— Listed records —
== == ==
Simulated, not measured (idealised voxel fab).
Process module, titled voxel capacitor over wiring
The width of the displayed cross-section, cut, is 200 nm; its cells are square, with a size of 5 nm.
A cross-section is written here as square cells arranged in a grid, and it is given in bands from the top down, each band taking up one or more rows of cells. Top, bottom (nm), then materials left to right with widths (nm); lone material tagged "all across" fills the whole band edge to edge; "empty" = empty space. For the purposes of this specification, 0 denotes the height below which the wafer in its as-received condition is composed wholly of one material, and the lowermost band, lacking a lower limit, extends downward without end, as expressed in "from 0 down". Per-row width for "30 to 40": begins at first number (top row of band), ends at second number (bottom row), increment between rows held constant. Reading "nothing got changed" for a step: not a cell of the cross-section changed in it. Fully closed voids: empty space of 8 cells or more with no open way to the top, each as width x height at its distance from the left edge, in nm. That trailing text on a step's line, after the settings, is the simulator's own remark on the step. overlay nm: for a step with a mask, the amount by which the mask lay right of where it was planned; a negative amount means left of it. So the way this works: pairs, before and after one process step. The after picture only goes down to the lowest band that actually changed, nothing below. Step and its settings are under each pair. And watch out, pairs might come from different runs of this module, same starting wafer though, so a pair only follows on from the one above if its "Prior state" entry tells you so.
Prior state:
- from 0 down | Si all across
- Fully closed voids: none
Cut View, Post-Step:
== == ==

Copy the records above exactly, leaving nothing out.

Simulated, not measured (idealised voxel fab).
Process module, titled voxel capacitor over wiring
The width of the displayed cross-section, cut, is 200 nm; its cells are square, with a size of 5 nm.
A cross-section is written here as square cells arranged in a grid, and it is given in bands from the top down, each band taking up one or more rows of cells. Top, bottom (nm), then materials left to right with widths (nm); lone material tagged "all across" fills the whole band edge to edge; "empty" = empty space. For the purposes of this specification, 0 denotes the height below which the wafer in its as-received condition is composed wholly of one material, and the lowermost band, lacking a lower limit, extends downward without end, as expressed in "from 0 down". Per-row width for "30 to 40": begins at first number (top row of band), ends at second number (bottom row), increment between rows held constant. Reading "nothing got changed" for a step: not a cell of the cross-section changed in it. Fully closed voids: empty space of 8 cells or more with no open way to the top, each as width x height at its distance from the left edge, in nm. That trailing text on a step's line, after the settings, is the simulator's own remark on the step. overlay nm: for a step with a mask, the amount by which the mask lay right of where it was planned; a negative amount means left of it. So the way this works: pairs, before and after one process step. The after picture only goes down to the lowest band that actually changed, nothing below. Step and its settings are under each pair. And watch out, pairs might come from different runs of this module, same starting wafer though, so a pair only follows on from the one above if its "Prior state" entry tells you so.
Prior state:
- from 0 down | Si all across
- Fully closed voids: none
Cut View, Post-Step:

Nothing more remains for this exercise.